> _Requirement_
Take the listing below and print exactly the lines starting at the line containing "3. DIRECTIONAL_DEP,material polySi,thk nm 20" and ending at the line containing "Fully sealed voids: none", both ends included, and no others.

##### Entries provided #####

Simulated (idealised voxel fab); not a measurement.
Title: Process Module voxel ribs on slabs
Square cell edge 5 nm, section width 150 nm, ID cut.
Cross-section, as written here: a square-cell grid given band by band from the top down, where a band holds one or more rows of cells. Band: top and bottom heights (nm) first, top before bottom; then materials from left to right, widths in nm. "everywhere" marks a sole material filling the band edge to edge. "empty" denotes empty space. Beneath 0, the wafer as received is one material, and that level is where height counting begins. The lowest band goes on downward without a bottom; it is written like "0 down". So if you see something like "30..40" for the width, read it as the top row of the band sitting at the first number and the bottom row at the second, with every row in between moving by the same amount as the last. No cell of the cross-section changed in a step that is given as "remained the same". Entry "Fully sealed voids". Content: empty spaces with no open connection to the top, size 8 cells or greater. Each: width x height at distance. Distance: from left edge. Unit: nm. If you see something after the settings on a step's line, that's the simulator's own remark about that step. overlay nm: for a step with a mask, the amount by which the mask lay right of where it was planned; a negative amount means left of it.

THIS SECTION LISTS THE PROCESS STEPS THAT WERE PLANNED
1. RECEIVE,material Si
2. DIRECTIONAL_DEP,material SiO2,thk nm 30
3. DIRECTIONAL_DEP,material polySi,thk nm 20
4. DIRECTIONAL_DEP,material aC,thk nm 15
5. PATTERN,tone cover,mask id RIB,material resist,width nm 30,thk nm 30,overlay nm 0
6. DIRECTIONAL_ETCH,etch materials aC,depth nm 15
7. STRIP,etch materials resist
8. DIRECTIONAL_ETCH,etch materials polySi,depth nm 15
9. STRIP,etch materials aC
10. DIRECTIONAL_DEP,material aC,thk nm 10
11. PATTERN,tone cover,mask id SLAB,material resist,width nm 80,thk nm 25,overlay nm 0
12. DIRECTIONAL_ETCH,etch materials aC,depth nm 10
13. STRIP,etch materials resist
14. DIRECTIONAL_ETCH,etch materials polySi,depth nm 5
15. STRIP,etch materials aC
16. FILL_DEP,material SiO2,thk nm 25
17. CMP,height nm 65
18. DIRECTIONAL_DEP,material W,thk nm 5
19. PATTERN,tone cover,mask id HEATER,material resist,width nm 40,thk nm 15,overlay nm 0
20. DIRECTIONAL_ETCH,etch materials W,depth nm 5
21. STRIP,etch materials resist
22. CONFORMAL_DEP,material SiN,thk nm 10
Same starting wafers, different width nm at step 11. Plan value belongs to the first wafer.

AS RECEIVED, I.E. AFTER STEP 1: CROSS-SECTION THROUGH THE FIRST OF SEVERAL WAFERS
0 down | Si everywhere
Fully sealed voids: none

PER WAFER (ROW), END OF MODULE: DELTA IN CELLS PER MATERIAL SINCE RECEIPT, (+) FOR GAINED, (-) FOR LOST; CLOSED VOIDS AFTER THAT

#####

> _Expected answer_
3. DIRECTIONAL_DEP,material polySi,thk nm 20
4. DIRECTIONAL_DEP,material aC,thk nm 15
5. PATTERN,tone cover,mask id RIB,material resist,width nm 30,thk nm 30,overlay nm 0
6. DIRECTIONAL_ETCH,etch materials aC,depth nm 15
7. STRIP,etch materials resist
8. DIRECTIONAL_ETCH,etch materials polySi,depth nm 15
9. STRIP,etch materials aC
10. DIRECTIONAL_DEP,material aC,thk nm 10
11. PATTERN,tone cover,mask id SLAB,material resist,width nm 80,thk nm 25,overlay nm 0
12. DIRECTIONAL_ETCH,etch materials aC,depth nm 10
13. STRIP,etch materials resist
14. DIRECTIONAL_ETCH,etch materials polySi,depth nm 5
15. STRIP,etch materials aC
16. FILL_DEP,material SiO2,thk nm 25
17. CMP,height nm 65
18. DIRECTIONAL_DEP,material W,thk nm 5
19. PATTERN,tone cover,mask id HEATER,material resist,width nm 40,thk nm 15,overlay nm 0
20. DIRECTIONAL_ETCH,etch materials W,depth nm 5
21. STRIP,etch materials resist
22. CONFORMAL_DEP,material SiN,thk nm 10
Same starting wafers, different width nm at step 11. Plan value belongs to the first wafer.

AS RECEIVED, I.E. AFTER STEP 1: CROSS-SECTION THROUGH THE FIRST OF SEVERAL WAFERS
0 down | Si everywhere
Fully sealed voids: none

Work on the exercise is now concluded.